*** Supplied material Section Begins ***

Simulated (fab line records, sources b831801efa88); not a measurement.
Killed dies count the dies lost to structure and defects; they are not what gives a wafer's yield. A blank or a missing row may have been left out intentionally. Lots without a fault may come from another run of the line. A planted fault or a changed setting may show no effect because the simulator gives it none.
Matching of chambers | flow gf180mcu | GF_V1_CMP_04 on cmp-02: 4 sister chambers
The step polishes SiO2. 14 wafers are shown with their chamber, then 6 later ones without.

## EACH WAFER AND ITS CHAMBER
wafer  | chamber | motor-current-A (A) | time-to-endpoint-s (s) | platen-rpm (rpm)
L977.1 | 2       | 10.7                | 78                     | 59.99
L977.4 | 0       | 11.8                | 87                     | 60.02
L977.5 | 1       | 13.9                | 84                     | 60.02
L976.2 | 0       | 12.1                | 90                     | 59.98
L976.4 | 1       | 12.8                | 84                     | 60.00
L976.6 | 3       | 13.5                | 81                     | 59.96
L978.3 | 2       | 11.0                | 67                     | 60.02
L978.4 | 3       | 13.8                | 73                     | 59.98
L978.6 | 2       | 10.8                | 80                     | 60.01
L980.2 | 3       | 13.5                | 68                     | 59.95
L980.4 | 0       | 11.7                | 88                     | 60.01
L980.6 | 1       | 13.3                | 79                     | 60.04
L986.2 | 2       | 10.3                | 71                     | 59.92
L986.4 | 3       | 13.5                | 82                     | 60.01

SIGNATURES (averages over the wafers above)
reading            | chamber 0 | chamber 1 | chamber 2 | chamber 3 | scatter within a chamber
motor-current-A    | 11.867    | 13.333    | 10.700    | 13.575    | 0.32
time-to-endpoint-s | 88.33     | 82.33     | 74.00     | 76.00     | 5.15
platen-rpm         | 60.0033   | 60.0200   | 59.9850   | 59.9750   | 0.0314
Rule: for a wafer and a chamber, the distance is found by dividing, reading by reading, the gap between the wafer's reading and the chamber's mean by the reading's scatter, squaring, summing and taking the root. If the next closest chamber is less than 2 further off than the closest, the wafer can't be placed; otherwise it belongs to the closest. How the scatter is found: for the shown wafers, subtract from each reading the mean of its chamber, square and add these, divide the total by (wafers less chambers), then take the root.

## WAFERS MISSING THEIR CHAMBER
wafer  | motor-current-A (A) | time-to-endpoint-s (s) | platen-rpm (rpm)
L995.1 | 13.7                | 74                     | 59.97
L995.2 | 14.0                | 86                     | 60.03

*** Supplied material Section Ends ***

• [Assignment]:
Print exactly the lines above, between the one holding "Rule: for a" and the one holding "L995.1 | 13.7", inclusive, and nothing besides.

• [Written response]:
Rule: for a wafer and a chamber, the distance is found by dividing, reading by reading, the gap between the wafer's reading and the chamber's mean by the reading's scatter, squaring, summing and taking the root. If the next closest chamber is less than 2 further off than the closest, the wafer can't be placed; otherwise it belongs to the closest. How the scatter is found: for the shown wafers, subtract from each reading the mean of its chamber, square and add these, divide the total by (wafers less chambers), then take the root.

## WAFERS MISSING THEIR CHAMBER
wafer  | motor-current-A (A) | time-to-endpoint-s (s) | platen-rpm (rpm)
L995.1 | 13.7                | 74                     | 59.97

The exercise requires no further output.